====== DATASET EXCERPTS ======

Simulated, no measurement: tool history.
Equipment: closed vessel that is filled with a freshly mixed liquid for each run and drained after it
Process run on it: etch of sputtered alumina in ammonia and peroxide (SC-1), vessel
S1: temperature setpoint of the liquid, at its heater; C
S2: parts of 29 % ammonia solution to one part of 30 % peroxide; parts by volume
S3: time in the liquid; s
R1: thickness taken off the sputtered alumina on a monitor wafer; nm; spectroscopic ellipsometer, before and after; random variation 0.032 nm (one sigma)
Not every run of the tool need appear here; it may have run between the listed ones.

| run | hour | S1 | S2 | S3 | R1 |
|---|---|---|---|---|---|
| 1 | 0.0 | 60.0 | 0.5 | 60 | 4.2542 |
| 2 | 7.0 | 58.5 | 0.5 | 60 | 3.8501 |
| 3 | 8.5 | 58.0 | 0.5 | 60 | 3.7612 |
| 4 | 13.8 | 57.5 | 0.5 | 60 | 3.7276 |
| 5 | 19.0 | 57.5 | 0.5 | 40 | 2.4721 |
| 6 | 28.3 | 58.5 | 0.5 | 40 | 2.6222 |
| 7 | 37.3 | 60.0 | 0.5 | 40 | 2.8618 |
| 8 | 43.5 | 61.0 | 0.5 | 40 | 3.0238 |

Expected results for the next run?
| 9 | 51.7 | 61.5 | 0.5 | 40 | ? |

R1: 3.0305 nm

======

REQUIREMENT:
Lines from the top of the data above through the line containing "60 | 3.7276 |" must be repeated exactly. All other lines stay out.

EXPECTED ANSWER:
Simulated, no measurement: tool history.
Equipment: closed vessel that is filled with a freshly mixed liquid for each run and drained after it
Process run on it: etch of sputtered alumina in ammonia and peroxide (SC-1), vessel
S1: temperature setpoint of the liquid, at its heater; C
S2: parts of 29 % ammonia solution to one part of 30 % peroxide; parts by volume
S3: time in the liquid; s
R1: thickness taken off the sputtered alumina on a monitor wafer; nm; spectroscopic ellipsometer, before and after; random variation 0.032 nm (one sigma)
Not every run of the tool need appear here; it may have run between the listed ones.

| run | hour | S1 | S2 | S3 | R1 |
|---|---|---|---|---|---|
| 1 | 0.0 | 60.0 | 0.5 | 60 | 4.2542 |
| 2 | 7.0 | 58.5 | 0.5 | 60 | 3.8501 |
| 3 | 8.5 | 58.0 | 0.5 | 60 | 3.7612 |
| 4 | 13.8 | 57.5 | 0.5 | 60 | 3.7276 |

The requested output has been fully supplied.